**Activity**
Only one stretch of the data below is needed. Output the lines from the one with "Process run on" up to and including the one with "The simulation ignores: the", exactly as they stand.

++++ Information
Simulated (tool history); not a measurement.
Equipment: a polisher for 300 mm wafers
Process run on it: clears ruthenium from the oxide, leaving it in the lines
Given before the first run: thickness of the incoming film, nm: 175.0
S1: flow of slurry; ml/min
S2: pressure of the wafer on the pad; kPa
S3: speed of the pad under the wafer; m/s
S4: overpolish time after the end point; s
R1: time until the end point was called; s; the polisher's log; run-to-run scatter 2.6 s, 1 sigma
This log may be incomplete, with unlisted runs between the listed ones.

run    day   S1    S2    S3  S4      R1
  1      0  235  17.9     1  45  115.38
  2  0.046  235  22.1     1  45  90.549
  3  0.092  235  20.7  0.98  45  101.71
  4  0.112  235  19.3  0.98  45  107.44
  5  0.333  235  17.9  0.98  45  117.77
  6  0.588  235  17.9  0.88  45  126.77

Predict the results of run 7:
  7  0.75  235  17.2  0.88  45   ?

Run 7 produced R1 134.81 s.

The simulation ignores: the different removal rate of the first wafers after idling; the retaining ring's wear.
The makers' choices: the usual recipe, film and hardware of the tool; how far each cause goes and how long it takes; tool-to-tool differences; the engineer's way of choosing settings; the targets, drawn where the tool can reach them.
++++++++

**Exercise response**
Process run on it: clears ruthenium from the oxide, leaving it in the lines
Given before the first run: thickness of the incoming film, nm: 175.0
S1: flow of slurry; ml/min
S2: pressure of the wafer on the pad; kPa
S3: speed of the pad under the wafer; m/s
S4: overpolish time after the end point; s
R1: time until the end point was called; s; the polisher's log; run-to-run scatter 2.6 s, 1 sigma
This log may be incomplete, with unlisted runs between the listed ones.

run    day   S1    S2    S3  S4      R1
  1      0  235  17.9     1  45  115.38
  2  0.046  235  22.1     1  45  90.549
  3  0.092  235  20.7  0.98  45  101.71
  4  0.112  235  19.3  0.98  45  107.44
  5  0.333  235  17.9  0.98  45  117.77
  6  0.588  235  17.9  0.88  45  126.77

Predict the results of run 7:
  7  0.75  235  17.2  0.88  45   ?

Run 7 produced R1 134.81 s.

The simulation ignores: the different removal rate of the first wafers after idling; the retaining ring's wear.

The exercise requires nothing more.